== The data ==

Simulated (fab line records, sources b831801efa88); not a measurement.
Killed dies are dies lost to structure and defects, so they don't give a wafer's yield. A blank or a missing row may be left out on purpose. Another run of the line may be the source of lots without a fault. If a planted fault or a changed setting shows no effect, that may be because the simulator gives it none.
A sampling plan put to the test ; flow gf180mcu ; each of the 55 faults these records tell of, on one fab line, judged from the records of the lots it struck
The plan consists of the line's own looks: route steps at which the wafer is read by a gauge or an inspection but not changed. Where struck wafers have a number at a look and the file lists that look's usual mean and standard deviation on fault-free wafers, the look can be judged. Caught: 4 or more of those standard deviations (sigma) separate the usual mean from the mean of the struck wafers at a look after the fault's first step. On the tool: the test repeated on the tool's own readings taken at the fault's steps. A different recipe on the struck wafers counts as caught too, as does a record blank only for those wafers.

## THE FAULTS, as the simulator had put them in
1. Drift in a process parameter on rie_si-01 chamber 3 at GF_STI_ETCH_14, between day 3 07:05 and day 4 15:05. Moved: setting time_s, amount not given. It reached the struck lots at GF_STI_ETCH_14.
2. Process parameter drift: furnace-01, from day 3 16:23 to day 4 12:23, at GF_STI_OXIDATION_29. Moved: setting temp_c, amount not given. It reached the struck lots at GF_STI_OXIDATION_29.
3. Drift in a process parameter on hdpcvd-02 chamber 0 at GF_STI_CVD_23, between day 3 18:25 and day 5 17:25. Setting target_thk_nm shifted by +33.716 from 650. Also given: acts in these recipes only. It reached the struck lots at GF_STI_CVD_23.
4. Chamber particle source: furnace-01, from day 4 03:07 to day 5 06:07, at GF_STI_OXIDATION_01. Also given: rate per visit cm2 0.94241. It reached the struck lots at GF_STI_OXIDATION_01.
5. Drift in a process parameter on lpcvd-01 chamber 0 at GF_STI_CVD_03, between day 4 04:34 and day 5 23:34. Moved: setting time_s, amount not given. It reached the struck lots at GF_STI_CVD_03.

===

* _Exercise_
Take the lines above from the one containing "A sampling plan" down to the one containing "2. Process parameter", and transcribe them exactly, both ends included.

* _Task output_
A sampling plan put to the test ; flow gf180mcu ; each of the 55 faults these records tell of, on one fab line, judged from the records of the lots it struck
The plan consists of the line's own looks: route steps at which the wafer is read by a gauge or an inspection but not changed. Where struck wafers have a number at a look and the file lists that look's usual mean and standard deviation on fault-free wafers, the look can be judged. Caught: 4 or more of those standard deviations (sigma) separate the usual mean from the mean of the struck wafers at a look after the fault's first step. On the tool: the test repeated on the tool's own readings taken at the fault's steps. A different recipe on the struck wafers counts as caught too, as does a record blank only for those wafers.

## THE FAULTS, as the simulator had put them in
1. Drift in a process parameter on rie_si-01 chamber 3 at GF_STI_ETCH_14, between day 3 07:05 and day 4 15:05. Moved: setting time_s, amount not given. It reached the struck lots at GF_STI_ETCH_14.
2. Process parameter drift: furnace-01, from day 3 16:23 to day 4 12:23, at GF_STI_OXIDATION_29. Moved: setting temp_c, amount not given. It reached the struck lots at GF_STI_OXIDATION_29.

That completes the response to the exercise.